■ ■ ■ ■ ■

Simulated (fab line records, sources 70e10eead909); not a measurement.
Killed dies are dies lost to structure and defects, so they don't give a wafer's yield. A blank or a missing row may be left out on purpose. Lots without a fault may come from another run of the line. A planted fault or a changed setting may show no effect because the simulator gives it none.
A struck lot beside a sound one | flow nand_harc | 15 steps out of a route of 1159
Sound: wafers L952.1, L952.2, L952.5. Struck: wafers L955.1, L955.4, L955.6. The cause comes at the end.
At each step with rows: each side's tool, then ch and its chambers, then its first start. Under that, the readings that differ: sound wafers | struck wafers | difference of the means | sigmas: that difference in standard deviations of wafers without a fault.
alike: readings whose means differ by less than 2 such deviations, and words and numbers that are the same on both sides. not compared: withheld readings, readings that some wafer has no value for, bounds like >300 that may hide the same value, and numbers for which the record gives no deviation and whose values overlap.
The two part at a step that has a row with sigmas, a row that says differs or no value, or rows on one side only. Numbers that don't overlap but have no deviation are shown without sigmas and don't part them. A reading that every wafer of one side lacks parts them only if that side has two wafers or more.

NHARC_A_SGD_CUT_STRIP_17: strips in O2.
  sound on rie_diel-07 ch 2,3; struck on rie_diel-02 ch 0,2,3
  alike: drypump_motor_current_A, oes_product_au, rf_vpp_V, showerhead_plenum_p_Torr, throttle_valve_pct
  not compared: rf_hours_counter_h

■ ■ ■ ■ ■

### REQUIRED ACTION
Using the exact wording, write out all of the records.

### ANSWER BOX
Simulated (fab line records, sources 70e10eead909); not a measurement.
Killed dies are dies lost to structure and defects, so they don't give a wafer's yield. A blank or a missing row may be left out on purpose. Lots without a fault may come from another run of the line. A planted fault or a changed setting may show no effect because the simulator gives it none.
A struck lot beside a sound one | flow nand_harc | 15 steps out of a route of 1159
Sound: wafers L952.1, L952.2, L952.5. Struck: wafers L955.1, L955.4, L955.6. The cause comes at the end.
At each step with rows: each side's tool, then ch and its chambers, then its first start. Under that, the readings that differ: sound wafers | struck wafers | difference of the means | sigmas: that difference in standard deviations of wafers without a fault.
alike: readings whose means differ by less than 2 such deviations, and words and numbers that are the same on both sides. not compared: withheld readings, readings that some wafer has no value for, bounds like >300 that may hide the same value, and numbers for which the record gives no deviation and whose values overlap.
The two part at a step that has a row with sigmas, a row that says differs or no value, or rows on one side only. Numbers that don't overlap but have no deviation are shown without sigmas and don't part them. A reading that every wafer of one side lacks parts them only if that side has two wafers or more.

NHARC_A_SGD_CUT_STRIP_17: strips in O2.
  sound on rie_diel-07 ch 2,3; struck on rie_diel-02 ch 0,2,3
  alike: drypump_motor_current_A, oes_product_au, rf_vpp_V, showerhead_plenum_p_Torr, throttle_valve_pct
  not compared: rf_hours_counter_h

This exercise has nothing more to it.